ACTIVITY: Please repeat all of the records, keeping every word unchanged.

SUPPLIED MATERIAL:
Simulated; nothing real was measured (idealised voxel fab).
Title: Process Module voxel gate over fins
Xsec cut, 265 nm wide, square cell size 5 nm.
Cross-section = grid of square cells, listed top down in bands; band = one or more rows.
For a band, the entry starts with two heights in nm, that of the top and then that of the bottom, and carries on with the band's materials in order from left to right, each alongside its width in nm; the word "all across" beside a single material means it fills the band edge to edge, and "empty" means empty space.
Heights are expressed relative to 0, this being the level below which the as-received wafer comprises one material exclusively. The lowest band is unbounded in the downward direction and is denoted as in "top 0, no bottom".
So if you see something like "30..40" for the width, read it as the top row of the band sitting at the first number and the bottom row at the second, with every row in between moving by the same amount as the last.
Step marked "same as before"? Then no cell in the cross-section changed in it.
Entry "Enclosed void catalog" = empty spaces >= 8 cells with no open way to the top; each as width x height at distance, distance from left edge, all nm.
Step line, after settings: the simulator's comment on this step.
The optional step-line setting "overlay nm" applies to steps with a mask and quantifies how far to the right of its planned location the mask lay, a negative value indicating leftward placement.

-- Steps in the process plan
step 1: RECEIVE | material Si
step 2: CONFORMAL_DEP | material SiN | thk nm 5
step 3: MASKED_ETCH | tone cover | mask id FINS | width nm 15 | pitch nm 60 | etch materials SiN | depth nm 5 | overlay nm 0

EXERCISE OUTPUT:
Simulated; nothing real was measured (idealised voxel fab).
Title: Process Module voxel gate over fins
Xsec cut, 265 nm wide, square cell size 5 nm.
Cross-section = grid of square cells, listed top down in bands; band = one or more rows.
For a band, the entry starts with two heights in nm, that of the top and then that of the bottom, and carries on with the band's materials in order from left to right, each alongside its width in nm; the word "all across" beside a single material means it fills the band edge to edge, and "empty" means empty space.
Heights are expressed relative to 0, this being the level below which the as-received wafer comprises one material exclusively. The lowest band is unbounded in the downward direction and is denoted as in "top 0, no bottom".
So if you see something like "30..40" for the width, read it as the top row of the band sitting at the first number and the bottom row at the second, with every row in between moving by the same amount as the last.
Step marked "same as before"? Then no cell in the cross-section changed in it.
Entry "Enclosed void catalog" = empty spaces >= 8 cells with no open way to the top; each as width x height at distance, distance from left edge, all nm.
Step line, after settings: the simulator's comment on this step.
The optional step-line setting "overlay nm" applies to steps with a mask and quantifies how far to the right of its planned location the mask lay, a negative value indicating leftward placement.

-- Steps in the process plan
step 1: RECEIVE | material Si
step 2: CONFORMAL_DEP | material SiN | thk nm 5
step 3: MASKED_ETCH | tone cover | mask id FINS | width nm 15 | pitch nm 60 | etch materials SiN | depth nm 5 | overlay nm 0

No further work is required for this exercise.